__Source data__.
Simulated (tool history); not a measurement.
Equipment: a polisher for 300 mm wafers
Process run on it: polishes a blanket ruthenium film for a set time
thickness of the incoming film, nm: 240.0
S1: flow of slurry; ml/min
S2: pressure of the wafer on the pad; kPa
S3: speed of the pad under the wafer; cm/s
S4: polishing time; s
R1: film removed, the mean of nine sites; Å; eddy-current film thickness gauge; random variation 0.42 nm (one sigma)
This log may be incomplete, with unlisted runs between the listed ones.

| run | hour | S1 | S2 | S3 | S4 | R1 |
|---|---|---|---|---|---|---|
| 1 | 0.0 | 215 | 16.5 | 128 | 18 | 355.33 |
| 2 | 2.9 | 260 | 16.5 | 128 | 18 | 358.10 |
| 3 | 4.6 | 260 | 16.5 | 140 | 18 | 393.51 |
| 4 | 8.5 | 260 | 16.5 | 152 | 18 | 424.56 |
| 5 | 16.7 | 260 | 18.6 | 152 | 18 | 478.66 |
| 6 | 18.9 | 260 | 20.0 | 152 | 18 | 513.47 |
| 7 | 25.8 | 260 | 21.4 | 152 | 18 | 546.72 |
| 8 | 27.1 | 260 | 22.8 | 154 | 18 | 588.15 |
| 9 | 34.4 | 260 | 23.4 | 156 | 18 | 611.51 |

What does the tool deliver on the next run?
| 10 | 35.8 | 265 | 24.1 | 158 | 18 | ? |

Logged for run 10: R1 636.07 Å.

__Brief__.
The records above need to be output again, verbatim.

__Solution__.
Simulated (tool history); not a measurement.
Equipment: a polisher for 300 mm wafers
Process run on it: polishes a blanket ruthenium film for a set time
thickness of the incoming film, nm: 240.0
S1: flow of slurry; ml/min
S2: pressure of the wafer on the pad; kPa
S3: speed of the pad under the wafer; cm/s
S4: polishing time; s
R1: film removed, the mean of nine sites; Å; eddy-current film thickness gauge; random variation 0.42 nm (one sigma)
This log may be incomplete, with unlisted runs between the listed ones.

| run | hour | S1 | S2 | S3 | S4 | R1 |
|---|---|---|---|---|---|---|
| 1 | 0.0 | 215 | 16.5 | 128 | 18 | 355.33 |
| 2 | 2.9 | 260 | 16.5 | 128 | 18 | 358.10 |
| 3 | 4.6 | 260 | 16.5 | 140 | 18 | 393.51 |
| 4 | 8.5 | 260 | 16.5 | 152 | 18 | 424.56 |
| 5 | 16.7 | 260 | 18.6 | 152 | 18 | 478.66 |
| 6 | 18.9 | 260 | 20.0 | 152 | 18 | 513.47 |
| 7 | 25.8 | 260 | 21.4 | 152 | 18 | 546.72 |
| 8 | 27.1 | 260 | 22.8 | 154 | 18 | 588.15 |
| 9 | 34.4 | 260 | 23.4 | 156 | 18 | 611.51 |

What does the tool deliver on the next run?
| 10 | 35.8 | 265 | 24.1 | 158 | 18 | ? |

Logged for run 10: R1 636.07 Å.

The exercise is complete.